### Data for analysis
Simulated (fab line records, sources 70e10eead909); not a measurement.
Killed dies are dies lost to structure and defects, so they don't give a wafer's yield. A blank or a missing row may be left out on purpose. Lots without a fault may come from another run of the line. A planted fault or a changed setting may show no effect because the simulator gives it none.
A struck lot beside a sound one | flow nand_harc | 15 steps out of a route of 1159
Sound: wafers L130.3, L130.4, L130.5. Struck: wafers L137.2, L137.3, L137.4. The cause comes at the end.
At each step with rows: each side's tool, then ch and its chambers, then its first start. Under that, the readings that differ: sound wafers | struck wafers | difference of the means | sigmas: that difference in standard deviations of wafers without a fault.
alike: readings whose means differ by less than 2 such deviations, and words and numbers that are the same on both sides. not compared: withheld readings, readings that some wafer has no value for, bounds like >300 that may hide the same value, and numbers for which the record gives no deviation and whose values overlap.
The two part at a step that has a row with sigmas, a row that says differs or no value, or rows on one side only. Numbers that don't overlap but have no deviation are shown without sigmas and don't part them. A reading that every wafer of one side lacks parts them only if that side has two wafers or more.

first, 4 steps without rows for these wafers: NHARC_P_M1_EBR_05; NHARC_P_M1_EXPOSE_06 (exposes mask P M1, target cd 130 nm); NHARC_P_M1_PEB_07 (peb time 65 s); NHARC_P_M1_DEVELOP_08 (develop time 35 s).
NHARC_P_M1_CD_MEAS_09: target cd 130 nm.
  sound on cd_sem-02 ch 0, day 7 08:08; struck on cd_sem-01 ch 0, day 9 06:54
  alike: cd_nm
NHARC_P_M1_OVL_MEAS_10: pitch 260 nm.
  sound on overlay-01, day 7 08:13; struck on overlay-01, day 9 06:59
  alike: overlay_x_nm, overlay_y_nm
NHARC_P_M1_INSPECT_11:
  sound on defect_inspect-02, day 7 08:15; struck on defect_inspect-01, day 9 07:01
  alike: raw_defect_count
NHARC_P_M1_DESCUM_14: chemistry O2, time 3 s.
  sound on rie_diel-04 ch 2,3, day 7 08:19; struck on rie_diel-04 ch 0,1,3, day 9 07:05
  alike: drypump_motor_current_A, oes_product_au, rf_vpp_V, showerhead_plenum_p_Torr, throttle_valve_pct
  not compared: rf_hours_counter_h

### Assignment
Reproduce only what lies between the start of the listing above and the end of the line containing "At each step", keeping every line exact.

### Written answer
Simulated (fab line records, sources 70e10eead909); not a measurement.
Killed dies are dies lost to structure and defects, so they don't give a wafer's yield. A blank or a missing row may be left out on purpose. Lots without a fault may come from another run of the line. A planted fault or a changed setting may show no effect because the simulator gives it none.
A struck lot beside a sound one | flow nand_harc | 15 steps out of a route of 1159
Sound: wafers L130.3, L130.4, L130.5. Struck: wafers L137.2, L137.3, L137.4. The cause comes at the end.
At each step with rows: each side's tool, then ch and its chambers, then its first start. Under that, the readings that differ: sound wafers | struck wafers | difference of the means | sigmas: that difference in standard deviations of wafers without a fault.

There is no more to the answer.